====== Input data ======

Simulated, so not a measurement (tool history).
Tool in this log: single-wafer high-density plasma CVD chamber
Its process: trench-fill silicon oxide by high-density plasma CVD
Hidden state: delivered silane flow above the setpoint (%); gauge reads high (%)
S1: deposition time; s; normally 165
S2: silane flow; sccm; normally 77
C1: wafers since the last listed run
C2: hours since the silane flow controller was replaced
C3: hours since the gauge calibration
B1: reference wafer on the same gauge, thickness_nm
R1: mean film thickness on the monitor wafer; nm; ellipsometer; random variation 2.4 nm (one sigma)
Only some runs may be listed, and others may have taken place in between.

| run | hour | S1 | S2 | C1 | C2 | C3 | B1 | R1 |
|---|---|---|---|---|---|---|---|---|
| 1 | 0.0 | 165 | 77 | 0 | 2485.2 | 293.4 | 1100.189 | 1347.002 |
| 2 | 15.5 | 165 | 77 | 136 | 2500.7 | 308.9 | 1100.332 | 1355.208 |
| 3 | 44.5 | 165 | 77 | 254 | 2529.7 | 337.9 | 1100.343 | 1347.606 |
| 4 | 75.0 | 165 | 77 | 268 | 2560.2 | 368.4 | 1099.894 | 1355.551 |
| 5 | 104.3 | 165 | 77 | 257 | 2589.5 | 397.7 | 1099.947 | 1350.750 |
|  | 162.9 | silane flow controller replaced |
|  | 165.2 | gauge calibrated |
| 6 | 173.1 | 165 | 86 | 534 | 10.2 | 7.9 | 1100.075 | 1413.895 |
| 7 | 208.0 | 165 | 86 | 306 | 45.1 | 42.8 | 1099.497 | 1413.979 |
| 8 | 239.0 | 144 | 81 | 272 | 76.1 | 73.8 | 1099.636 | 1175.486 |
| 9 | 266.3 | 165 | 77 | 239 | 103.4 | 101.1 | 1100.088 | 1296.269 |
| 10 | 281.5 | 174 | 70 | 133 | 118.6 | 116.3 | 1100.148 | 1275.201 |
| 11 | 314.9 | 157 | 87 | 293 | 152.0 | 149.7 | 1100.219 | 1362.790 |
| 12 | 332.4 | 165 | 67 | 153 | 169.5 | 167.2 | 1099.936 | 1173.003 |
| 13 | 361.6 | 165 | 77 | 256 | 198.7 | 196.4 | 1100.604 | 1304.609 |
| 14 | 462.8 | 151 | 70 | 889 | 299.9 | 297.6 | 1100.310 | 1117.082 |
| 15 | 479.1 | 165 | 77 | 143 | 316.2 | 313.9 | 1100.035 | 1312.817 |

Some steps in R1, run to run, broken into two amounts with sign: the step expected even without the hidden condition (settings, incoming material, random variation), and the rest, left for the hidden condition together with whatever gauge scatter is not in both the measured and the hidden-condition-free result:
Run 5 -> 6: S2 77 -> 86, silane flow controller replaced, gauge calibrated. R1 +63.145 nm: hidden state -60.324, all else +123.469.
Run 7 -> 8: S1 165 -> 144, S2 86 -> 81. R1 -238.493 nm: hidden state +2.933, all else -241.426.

======

*Work task*. Find where the line with "1099.936 | 1173.003 |" sits in the material above, then copy exactly from it through the line with "1100.310 | 1117.082 |". Add no other line.

*Task output*.
| 12 | 332.4 | 165 | 67 | 153 | 169.5 | 167.2 | 1099.936 | 1173.003 |
| 13 | 361.6 | 165 | 77 | 256 | 198.7 | 196.4 | 1100.604 | 1304.609 |
| 14 | 462.8 | 151 | 70 | 889 | 299.9 | 297.6 | 1100.310 | 1117.082 |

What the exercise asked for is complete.